#### Brief:
The answer must consist of every record below, transcribed exactly.

*** Excerpted records ***
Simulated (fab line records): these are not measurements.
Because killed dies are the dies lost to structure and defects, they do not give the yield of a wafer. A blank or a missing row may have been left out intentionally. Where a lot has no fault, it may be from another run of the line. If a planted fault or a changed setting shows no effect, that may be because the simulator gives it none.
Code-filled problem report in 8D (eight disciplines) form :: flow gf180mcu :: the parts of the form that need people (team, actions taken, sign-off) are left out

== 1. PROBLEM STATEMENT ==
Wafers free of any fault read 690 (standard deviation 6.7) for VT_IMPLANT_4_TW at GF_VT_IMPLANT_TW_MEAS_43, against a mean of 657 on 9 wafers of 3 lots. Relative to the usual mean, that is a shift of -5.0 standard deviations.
*** End of Excerpted records ***

#### Task answer:
Simulated (fab line records): these are not measurements.
Because killed dies are the dies lost to structure and defects, they do not give the yield of a wafer. A blank or a missing row may have been left out intentionally. Where a lot has no fault, it may be from another run of the line. If a planted fault or a changed setting shows no effect, that may be because the simulator gives it none.
Code-filled problem report in 8D (eight disciplines) form :: flow gf180mcu :: the parts of the form that need people (team, actions taken, sign-off) are left out

== 1. PROBLEM STATEMENT ==
Wafers free of any fault read 690 (standard deviation 6.7) for VT_IMPLANT_4_TW at GF_VT_IMPLANT_TW_MEAS_43, against a mean of 657 on 9 wafers of 3 lots. Relative to the usual mean, that is a shift of -5.0 standard deviations.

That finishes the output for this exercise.